How does the data below read from its first line through the line containing "The figure presents"? Print those lines exactly.

☆ ☆ ☆

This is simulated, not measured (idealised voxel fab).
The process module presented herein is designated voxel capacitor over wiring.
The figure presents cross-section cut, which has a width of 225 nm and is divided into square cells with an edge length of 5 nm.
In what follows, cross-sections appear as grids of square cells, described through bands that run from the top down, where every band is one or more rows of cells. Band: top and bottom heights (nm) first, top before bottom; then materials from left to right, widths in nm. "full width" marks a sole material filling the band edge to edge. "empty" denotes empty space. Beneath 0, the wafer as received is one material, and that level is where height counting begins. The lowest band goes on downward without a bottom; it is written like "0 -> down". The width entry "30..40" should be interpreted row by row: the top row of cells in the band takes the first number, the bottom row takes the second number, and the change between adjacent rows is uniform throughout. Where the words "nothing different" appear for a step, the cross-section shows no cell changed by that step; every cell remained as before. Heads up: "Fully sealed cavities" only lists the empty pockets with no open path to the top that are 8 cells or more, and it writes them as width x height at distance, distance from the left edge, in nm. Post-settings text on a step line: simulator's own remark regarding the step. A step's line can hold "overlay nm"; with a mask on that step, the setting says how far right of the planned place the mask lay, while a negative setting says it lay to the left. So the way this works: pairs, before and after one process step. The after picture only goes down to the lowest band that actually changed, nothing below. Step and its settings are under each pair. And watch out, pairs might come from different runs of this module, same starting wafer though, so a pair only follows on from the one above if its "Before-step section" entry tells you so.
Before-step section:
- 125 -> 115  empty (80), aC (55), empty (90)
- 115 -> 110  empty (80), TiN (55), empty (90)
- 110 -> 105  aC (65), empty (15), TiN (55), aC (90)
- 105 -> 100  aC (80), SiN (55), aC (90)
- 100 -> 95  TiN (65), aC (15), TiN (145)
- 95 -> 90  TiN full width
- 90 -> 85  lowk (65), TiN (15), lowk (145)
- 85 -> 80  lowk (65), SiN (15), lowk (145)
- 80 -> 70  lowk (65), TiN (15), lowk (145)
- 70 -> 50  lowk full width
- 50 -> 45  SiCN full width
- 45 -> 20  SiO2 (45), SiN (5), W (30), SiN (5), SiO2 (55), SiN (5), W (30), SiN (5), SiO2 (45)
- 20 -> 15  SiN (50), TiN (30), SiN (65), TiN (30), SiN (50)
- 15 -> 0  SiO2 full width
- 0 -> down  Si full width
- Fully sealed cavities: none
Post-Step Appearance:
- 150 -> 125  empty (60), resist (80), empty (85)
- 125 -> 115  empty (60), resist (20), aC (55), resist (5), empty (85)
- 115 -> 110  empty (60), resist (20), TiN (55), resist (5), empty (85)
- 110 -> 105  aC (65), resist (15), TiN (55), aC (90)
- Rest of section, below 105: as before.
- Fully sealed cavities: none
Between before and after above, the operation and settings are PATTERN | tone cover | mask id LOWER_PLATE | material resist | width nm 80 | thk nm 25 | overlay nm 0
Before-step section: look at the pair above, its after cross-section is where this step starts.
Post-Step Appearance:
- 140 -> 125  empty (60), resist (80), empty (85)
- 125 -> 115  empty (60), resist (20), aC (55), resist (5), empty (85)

☆ ☆ ☆

EXPECTED ANSWER:
This is simulated, not measured (idealised voxel fab).
The process module presented herein is designated voxel capacitor over wiring.
The figure presents cross-section cut, which has a width of 225 nm and is divided into square cells with an edge length of 5 nm.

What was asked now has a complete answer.